Work order ->
So that nothing is lost, restate each entry exactly as supplied.

--- START ---

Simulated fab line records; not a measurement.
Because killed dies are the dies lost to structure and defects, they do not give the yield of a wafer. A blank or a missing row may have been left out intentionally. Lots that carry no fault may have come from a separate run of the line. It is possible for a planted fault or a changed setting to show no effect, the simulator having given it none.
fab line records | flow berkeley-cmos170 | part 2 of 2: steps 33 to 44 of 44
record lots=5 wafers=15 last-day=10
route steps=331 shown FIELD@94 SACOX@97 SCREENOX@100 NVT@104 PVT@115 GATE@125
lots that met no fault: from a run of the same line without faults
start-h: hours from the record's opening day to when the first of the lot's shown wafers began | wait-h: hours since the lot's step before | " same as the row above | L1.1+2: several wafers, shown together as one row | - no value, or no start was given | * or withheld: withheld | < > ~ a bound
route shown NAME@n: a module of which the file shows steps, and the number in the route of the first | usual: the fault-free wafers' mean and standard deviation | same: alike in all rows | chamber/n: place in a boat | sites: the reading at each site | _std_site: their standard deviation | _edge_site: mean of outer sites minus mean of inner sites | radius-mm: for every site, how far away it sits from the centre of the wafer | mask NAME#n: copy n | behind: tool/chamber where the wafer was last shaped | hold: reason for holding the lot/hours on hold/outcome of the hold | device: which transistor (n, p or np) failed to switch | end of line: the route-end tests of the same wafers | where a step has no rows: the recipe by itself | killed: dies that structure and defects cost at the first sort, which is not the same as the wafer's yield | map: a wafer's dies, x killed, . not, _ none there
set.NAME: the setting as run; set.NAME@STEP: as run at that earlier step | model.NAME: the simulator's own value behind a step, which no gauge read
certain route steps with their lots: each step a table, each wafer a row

--- END ---

Exercise solution ->
Simulated fab line records; not a measurement.
Because killed dies are the dies lost to structure and defects, they do not give the yield of a wafer. A blank or a missing row may have been left out intentionally. Lots that carry no fault may have come from a separate run of the line. It is possible for a planted fault or a changed setting to show no effect, the simulator having given it none.
fab line records | flow berkeley-cmos170 | part 2 of 2: steps 33 to 44 of 44
record lots=5 wafers=15 last-day=10
route steps=331 shown FIELD@94 SACOX@97 SCREENOX@100 NVT@104 PVT@115 GATE@125
lots that met no fault: from a run of the same line without faults
start-h: hours from the record's opening day to when the first of the lot's shown wafers began | wait-h: hours since the lot's step before | " same as the row above | L1.1+2: several wafers, shown together as one row | - no value, or no start was given | * or withheld: withheld | < > ~ a bound
route shown NAME@n: a module of which the file shows steps, and the number in the route of the first | usual: the fault-free wafers' mean and standard deviation | same: alike in all rows | chamber/n: place in a boat | sites: the reading at each site | _std_site: their standard deviation | _edge_site: mean of outer sites minus mean of inner sites | radius-mm: for every site, how far away it sits from the centre of the wafer | mask NAME#n: copy n | behind: tool/chamber where the wafer was last shaped | hold: reason for holding the lot/hours on hold/outcome of the hold | device: which transistor (n, p or np) failed to switch | end of line: the route-end tests of the same wafers | where a step has no rows: the recipe by itself | killed: dies that structure and defects cost at the first sort, which is not the same as the wafer's yield | map: a wafer's dies, x killed, . not, _ none there
set.NAME: the setting as run; set.NAME@STEP: as run at that earlier step | model.NAME: the simulator's own value behind a step, which no gauge read
certain route steps with their lots: each step a table, each wafer a row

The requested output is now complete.